[[ INFORMATION, beginning ]]
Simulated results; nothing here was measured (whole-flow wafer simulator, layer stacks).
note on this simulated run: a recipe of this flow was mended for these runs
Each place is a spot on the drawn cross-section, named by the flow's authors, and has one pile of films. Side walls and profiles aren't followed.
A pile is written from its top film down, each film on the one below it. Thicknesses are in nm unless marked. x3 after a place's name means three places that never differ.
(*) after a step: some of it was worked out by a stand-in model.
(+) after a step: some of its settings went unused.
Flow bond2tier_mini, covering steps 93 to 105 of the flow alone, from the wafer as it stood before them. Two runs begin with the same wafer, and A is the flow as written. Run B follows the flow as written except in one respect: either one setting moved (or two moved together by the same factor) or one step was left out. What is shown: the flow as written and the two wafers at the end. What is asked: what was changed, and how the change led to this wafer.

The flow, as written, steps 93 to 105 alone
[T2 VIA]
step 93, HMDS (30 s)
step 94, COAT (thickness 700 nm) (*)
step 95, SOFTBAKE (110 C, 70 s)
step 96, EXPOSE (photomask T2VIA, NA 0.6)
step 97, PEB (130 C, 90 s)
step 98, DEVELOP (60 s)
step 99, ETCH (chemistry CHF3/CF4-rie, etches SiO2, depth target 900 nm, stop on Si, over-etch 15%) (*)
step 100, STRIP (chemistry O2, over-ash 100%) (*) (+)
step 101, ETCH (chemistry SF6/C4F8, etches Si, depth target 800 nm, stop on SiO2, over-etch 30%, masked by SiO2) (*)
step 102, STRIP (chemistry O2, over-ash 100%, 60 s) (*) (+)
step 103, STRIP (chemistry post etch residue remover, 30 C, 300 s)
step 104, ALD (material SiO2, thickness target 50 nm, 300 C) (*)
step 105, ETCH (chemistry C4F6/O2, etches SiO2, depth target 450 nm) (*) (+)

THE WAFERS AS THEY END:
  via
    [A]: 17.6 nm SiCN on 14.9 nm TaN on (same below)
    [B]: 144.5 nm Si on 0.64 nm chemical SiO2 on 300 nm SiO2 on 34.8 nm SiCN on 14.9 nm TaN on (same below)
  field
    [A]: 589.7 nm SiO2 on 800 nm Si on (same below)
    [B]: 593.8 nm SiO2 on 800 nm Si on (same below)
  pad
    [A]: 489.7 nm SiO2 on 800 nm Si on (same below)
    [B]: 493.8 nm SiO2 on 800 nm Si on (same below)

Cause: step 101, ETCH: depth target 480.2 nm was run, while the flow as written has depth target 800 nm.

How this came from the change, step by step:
[[ INFORMATION, end ]]

Taking the line with "[B]: 144.5 nm" as the first and the line with "Cause: step 101, ETCH: depth" as the last, retype that stretch of the data above exactly, with no other lines.

    [B]: 144.5 nm Si on 0.64 nm chemical SiO2 on 300 nm SiO2 on 34.8 nm SiCN on 14.9 nm TaN on (same below)
  field
    [A]: 589.7 nm SiO2 on 800 nm Si on (same below)
    [B]: 593.8 nm SiO2 on 800 nm Si on (same below)
  pad
    [A]: 489.7 nm SiO2 on 800 nm Si on (same below)
    [B]: 493.8 nm SiO2 on 800 nm Si on (same below)

Cause: step 101, ETCH: depth target 480.2 nm was run, while the flow as written has depth target 800 nm.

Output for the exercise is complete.